**Exercise:** Lines outside the range are not wanted. Give again exactly the lines between the line holding "L079.2+3+4 lithoTrack-01 0 - - 23.79" and the line holding "waitH set.devTempC@CONTACT_DEVELOP_13 cdNm", inclusive, from the listing below.

**Given entries:**
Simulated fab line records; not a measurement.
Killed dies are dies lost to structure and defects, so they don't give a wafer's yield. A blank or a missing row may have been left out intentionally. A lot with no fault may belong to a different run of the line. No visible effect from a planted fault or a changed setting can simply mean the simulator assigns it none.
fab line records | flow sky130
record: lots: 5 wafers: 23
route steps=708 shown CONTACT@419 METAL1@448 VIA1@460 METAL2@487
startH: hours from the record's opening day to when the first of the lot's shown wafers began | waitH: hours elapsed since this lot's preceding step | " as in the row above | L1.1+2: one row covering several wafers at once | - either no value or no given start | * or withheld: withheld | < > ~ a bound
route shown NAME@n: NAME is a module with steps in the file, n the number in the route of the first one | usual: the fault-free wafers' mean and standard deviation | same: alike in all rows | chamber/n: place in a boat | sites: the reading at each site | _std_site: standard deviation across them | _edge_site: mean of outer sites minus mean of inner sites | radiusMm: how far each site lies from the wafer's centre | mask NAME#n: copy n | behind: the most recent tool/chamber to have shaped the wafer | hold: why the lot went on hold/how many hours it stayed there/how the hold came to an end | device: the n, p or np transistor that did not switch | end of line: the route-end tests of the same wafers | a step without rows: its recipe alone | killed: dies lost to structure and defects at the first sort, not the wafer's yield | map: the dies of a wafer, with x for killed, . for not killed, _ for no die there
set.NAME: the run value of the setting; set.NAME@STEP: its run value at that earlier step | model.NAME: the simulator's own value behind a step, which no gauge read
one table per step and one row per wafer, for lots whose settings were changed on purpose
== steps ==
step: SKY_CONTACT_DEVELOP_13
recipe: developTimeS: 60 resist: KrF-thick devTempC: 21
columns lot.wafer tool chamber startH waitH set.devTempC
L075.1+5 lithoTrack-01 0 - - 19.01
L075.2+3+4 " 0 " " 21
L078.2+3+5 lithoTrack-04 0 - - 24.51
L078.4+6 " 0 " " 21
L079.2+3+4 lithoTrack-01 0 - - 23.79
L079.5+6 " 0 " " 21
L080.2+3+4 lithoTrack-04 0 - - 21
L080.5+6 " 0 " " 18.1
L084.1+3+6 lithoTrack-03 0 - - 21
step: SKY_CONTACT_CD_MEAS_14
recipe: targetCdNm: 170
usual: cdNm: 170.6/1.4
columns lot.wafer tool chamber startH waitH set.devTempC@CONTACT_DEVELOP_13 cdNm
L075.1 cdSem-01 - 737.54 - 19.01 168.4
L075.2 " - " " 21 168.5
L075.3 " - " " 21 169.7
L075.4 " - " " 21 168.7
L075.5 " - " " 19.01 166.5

**Response:**
L079.2+3+4 lithoTrack-01 0 - - 23.79
L079.5+6 " 0 " " 21
L080.2+3+4 lithoTrack-04 0 - - 21
L080.5+6 " 0 " " 18.1
L084.1+3+6 lithoTrack-03 0 - - 21
step: SKY_CONTACT_CD_MEAS_14
recipe: targetCdNm: 170
usual: cdNm: 170.6/1.4
columns lot.wafer tool chamber startH waitH set.devTempC@CONTACT_DEVELOP_13 cdNm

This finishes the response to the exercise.